◆ ASSIGNMENT
Only one stretch of the data is wanted: the line containing "[thk nm 10]", the line containing "[overlay nm 0]", and every line between them, copied exactly.

________

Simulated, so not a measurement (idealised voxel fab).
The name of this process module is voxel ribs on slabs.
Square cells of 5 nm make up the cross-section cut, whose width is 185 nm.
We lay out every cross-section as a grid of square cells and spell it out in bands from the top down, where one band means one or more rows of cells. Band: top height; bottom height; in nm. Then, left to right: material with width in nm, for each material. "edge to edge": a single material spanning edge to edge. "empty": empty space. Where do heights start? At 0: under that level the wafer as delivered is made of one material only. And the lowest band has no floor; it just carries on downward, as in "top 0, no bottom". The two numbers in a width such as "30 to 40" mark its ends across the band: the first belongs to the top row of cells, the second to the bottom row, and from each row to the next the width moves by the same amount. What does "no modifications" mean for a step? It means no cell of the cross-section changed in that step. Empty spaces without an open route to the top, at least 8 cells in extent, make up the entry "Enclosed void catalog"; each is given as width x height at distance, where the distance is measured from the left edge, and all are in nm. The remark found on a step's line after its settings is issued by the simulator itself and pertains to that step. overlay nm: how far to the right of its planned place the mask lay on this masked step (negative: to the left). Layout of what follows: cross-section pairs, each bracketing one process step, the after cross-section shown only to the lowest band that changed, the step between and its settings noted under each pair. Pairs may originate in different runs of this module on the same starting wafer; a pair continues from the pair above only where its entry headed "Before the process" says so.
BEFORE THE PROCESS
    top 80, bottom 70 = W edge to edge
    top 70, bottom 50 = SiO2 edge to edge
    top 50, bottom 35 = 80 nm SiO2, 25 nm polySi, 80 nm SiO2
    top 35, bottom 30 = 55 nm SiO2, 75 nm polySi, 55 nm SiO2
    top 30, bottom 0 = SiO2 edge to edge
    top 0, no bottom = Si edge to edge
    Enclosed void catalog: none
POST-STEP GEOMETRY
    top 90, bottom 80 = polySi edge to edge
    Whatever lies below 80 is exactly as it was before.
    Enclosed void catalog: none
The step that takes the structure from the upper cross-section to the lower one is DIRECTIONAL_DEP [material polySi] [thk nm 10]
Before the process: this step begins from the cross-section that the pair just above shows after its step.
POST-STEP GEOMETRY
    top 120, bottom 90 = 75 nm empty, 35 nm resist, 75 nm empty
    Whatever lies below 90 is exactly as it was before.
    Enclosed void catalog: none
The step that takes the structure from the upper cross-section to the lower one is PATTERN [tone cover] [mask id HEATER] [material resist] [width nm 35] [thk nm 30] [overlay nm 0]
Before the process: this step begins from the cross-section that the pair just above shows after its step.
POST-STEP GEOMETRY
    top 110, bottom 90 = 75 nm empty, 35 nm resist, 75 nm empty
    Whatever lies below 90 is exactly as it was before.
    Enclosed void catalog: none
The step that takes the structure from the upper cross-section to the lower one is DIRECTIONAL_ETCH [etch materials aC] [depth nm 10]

________

◆ REPLY
The step that takes the structure from the upper cross-section to the lower one is DIRECTIONAL_DEP [material polySi] [thk nm 10]
Before the process: this step begins from the cross-section that the pair just above shows after its step.
POST-STEP GEOMETRY
    top 120, bottom 90 = 75 nm empty, 35 nm resist, 75 nm empty
    Whatever lies below 90 is exactly as it was before.
    Enclosed void catalog: none
The step that takes the structure from the upper cross-section to the lower one is PATTERN [tone cover] [mask id HEATER] [material resist] [width nm 35] [thk nm 30] [overlay nm 0]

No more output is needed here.